**Data extracts**
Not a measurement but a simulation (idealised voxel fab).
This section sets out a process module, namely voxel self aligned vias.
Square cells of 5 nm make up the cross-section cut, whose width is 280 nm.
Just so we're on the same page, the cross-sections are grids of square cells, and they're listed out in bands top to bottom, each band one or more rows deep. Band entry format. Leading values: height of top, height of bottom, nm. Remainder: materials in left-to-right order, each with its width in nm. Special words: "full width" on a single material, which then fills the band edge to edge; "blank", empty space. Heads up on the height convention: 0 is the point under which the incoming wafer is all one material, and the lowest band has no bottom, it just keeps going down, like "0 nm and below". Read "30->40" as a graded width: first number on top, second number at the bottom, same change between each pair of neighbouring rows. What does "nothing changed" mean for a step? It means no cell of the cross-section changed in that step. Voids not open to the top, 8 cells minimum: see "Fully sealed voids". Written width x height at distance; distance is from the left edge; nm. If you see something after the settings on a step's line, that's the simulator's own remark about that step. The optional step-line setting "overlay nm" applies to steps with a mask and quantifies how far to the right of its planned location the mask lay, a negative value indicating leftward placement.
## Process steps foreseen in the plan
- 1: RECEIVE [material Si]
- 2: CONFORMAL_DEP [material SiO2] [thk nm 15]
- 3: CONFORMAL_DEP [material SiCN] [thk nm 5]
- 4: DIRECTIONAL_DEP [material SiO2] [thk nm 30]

**Work task**
Each line of the data is to be retyped exactly.

**Expected answer**
Not a measurement but a simulation (idealised voxel fab).
This section sets out a process module, namely voxel self aligned vias.
Square cells of 5 nm make up the cross-section cut, whose width is 280 nm.
Just so we're on the same page, the cross-sections are grids of square cells, and they're listed out in bands top to bottom, each band one or more rows deep. Band entry format. Leading values: height of top, height of bottom, nm. Remainder: materials in left-to-right order, each with its width in nm. Special words: "full width" on a single material, which then fills the band edge to edge; "blank", empty space. Heads up on the height convention: 0 is the point under which the incoming wafer is all one material, and the lowest band has no bottom, it just keeps going down, like "0 nm and below". Read "30->40" as a graded width: first number on top, second number at the bottom, same change between each pair of neighbouring rows. What does "nothing changed" mean for a step? It means no cell of the cross-section changed in that step. Voids not open to the top, 8 cells minimum: see "Fully sealed voids". Written width x height at distance; distance is from the left edge; nm. If you see something after the settings on a step's line, that's the simulator's own remark about that step. The optional step-line setting "overlay nm" applies to steps with a mask and quantifies how far to the right of its planned location the mask lay, a negative value indicating leftward placement.
## Process steps foreseen in the plan
- 1: RECEIVE [material Si]
- 2: CONFORMAL_DEP [material SiO2] [thk nm 15]
- 3: CONFORMAL_DEP [material SiCN] [thk nm 5]
- 4: DIRECTIONAL_DEP [material SiO2] [thk nm 30]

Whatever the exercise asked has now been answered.